> **Data to examine**:
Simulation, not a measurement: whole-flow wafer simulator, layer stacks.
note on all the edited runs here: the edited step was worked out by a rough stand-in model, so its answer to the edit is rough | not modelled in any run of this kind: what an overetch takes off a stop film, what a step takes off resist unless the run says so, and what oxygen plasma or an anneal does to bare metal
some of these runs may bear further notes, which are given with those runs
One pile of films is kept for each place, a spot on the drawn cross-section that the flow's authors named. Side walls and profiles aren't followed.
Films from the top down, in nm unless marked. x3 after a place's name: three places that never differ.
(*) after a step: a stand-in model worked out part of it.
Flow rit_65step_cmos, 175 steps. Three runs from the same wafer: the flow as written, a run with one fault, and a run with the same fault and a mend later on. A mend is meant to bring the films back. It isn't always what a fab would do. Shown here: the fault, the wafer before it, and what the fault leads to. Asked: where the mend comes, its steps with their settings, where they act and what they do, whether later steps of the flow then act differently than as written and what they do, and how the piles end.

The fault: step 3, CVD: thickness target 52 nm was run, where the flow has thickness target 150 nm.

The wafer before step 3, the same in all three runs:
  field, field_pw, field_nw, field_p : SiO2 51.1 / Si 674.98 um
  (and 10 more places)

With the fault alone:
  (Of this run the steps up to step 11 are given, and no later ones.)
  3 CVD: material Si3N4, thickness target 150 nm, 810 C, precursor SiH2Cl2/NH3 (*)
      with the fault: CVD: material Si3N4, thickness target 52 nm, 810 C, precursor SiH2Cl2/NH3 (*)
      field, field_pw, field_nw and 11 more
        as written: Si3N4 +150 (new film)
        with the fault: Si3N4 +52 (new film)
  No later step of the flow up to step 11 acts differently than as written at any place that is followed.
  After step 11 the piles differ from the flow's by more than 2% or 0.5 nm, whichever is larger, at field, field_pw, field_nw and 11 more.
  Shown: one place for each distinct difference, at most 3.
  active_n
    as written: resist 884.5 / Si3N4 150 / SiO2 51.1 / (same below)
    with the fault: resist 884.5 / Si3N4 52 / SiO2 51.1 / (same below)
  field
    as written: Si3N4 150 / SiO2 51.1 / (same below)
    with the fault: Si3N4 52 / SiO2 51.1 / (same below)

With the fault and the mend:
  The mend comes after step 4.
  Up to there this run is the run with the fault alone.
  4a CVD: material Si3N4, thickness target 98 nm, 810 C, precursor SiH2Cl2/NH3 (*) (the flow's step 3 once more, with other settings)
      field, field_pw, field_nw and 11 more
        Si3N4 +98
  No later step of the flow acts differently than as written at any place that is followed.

> **Action item**: In the records above, find the line with "(and 10 more places)"; write out exactly that line and each one after it, stopping after the line with "with the fault: CVD: material".

> **Answer area**:
  (and 10 more places)

With the fault alone:
  (Of this run the steps up to step 11 are given, and no later ones.)
  3 CVD: material Si3N4, thickness target 150 nm, 810 C, precursor SiH2Cl2/NH3 (*)
      with the fault: CVD: material Si3N4, thickness target 52 nm, 810 C, precursor SiH2Cl2/NH3 (*)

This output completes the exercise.